(Given records):

# # # # # # #

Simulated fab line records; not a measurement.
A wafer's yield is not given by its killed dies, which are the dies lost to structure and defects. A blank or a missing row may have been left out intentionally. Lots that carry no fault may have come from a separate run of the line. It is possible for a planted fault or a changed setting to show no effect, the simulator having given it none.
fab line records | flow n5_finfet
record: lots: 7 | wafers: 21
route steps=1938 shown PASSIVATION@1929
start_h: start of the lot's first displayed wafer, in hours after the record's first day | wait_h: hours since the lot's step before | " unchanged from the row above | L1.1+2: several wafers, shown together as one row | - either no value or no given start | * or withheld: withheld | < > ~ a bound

# # # # # # #

(Brief): Transcribe the entire listing without a single omission.

(Expected answer):
Simulated fab line records; not a measurement.
A wafer's yield is not given by its killed dies, which are the dies lost to structure and defects. A blank or a missing row may have been left out intentionally. Lots that carry no fault may have come from a separate run of the line. It is possible for a planted fault or a changed setting to show no effect, the simulator having given it none.
fab line records | flow n5_finfet
record: lots: 7 | wafers: 21
route steps=1938 shown PASSIVATION@1929
start_h: start of the lot's first displayed wafer, in hours after the record's first day | wait_h: hours since the lot's step before | " unchanged from the row above | L1.1+2: several wafers, shown together as one row | - either no value or no given start | * or withheld: withheld | < > ~ a bound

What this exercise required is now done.